DATASET EXCERPTS:
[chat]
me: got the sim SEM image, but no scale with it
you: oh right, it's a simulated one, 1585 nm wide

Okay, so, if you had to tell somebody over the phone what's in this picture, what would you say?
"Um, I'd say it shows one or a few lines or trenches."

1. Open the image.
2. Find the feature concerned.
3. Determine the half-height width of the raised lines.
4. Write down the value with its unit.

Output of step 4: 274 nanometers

ACTIVITY:
Return the data in full, exactly as it appears above.

EXERCISE OUTPUT:
[chat]
me: got the sim SEM image, but no scale with it
you: oh right, it's a simulated one, 1585 nm wide

Okay, so, if you had to tell somebody over the phone what's in this picture, what would you say?
"Um, I'd say it shows one or a few lines or trenches."

1. Open the image.
2. Find the feature concerned.
3. Determine the half-height width of the raised lines.
4. Write down the value with its unit.

Output of step 4: 274 nanometers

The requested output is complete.